* [Data for analysis]:
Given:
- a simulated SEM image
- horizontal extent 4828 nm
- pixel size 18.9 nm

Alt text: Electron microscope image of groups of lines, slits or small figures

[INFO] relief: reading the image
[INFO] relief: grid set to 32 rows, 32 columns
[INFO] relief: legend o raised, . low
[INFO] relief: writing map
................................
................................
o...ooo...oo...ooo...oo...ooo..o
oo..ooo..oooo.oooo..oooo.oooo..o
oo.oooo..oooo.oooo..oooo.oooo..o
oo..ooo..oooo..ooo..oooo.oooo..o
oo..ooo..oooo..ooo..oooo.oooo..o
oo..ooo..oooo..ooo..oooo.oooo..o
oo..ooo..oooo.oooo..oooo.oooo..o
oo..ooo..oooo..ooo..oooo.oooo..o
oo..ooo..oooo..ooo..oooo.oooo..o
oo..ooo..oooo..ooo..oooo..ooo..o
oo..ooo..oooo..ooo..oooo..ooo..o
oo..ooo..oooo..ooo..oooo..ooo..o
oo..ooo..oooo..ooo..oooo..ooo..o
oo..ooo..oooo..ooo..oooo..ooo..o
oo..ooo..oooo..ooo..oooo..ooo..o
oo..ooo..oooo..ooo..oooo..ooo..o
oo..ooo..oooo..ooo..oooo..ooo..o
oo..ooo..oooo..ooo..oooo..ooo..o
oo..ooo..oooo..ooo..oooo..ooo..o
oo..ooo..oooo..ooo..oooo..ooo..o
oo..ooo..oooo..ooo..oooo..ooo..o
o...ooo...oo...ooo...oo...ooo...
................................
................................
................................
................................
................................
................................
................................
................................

* [Assigned task]:
Reproduce the listing above exactly, in its entirety.

* [Task answer]:
Given:
- a simulated SEM image
- horizontal extent 4828 nm
- pixel size 18.9 nm

Alt text: Electron microscope image of groups of lines, slits or small figures

[INFO] relief: reading the image
[INFO] relief: grid set to 32 rows, 32 columns
[INFO] relief: legend o raised, . low
[INFO] relief: writing map
................................
................................
o...ooo...oo...ooo...oo...ooo..o
oo..ooo..oooo.oooo..oooo.oooo..o
oo.oooo..oooo.oooo..oooo.oooo..o
oo..ooo..oooo..ooo..oooo.oooo..o
oo..ooo..oooo..ooo..oooo.oooo..o
oo..ooo..oooo..ooo..oooo.oooo..o
oo..ooo..oooo.oooo..oooo.oooo..o
oo..ooo..oooo..ooo..oooo.oooo..o
oo..ooo..oooo..ooo..oooo.oooo..o
oo..ooo..oooo..ooo..oooo..ooo..o
oo..ooo..oooo..ooo..oooo..ooo..o
oo..ooo..oooo..ooo..oooo..ooo..o
oo..ooo..oooo..ooo..oooo..ooo..o
oo..ooo..oooo..ooo..oooo..ooo..o
oo..ooo..oooo..ooo..oooo..ooo..o
oo..ooo..oooo..ooo..oooo..ooo..o
oo..ooo..oooo..ooo..oooo..ooo..o
oo..ooo..oooo..ooo..oooo..ooo..o
oo..ooo..oooo..ooo..oooo..ooo..o
oo..ooo..oooo..ooo..oooo..ooo..o
oo..ooo..oooo..ooo..oooo..ooo..o
o...ooo...oo...ooo...oo...ooo...
................................
................................
................................
................................
................................
................................
................................
................................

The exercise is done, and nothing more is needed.